BEGIN

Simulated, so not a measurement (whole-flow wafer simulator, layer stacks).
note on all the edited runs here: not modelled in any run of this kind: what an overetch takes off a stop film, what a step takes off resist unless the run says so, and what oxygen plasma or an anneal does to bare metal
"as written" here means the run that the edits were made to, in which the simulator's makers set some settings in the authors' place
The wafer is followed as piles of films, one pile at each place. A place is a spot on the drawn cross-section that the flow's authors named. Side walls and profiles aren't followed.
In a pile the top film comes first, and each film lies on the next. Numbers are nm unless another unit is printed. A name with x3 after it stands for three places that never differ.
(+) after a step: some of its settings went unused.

END

* [ASSIGNED TASK]:
The records above must be repeated exactly, in their entirety.

* [TASK ANSWER]:
Simulated, so not a measurement (whole-flow wafer simulator, layer stacks).
note on all the edited runs here: not modelled in any run of this kind: what an overetch takes off a stop film, what a step takes off resist unless the run says so, and what oxygen plasma or an anneal does to bare metal
"as written" here means the run that the edits were made to, in which the simulator's makers set some settings in the authors' place
The wafer is followed as piles of films, one pile at each place. A place is a spot on the drawn cross-section that the flow's authors named. Side walls and profiles aren't followed.
In a pile the top film comes first, and each film lies on the next. Numbers are nm unless another unit is printed. A name with x3 after it stands for three places that never differ.
(+) after a step: some of its settings went unused.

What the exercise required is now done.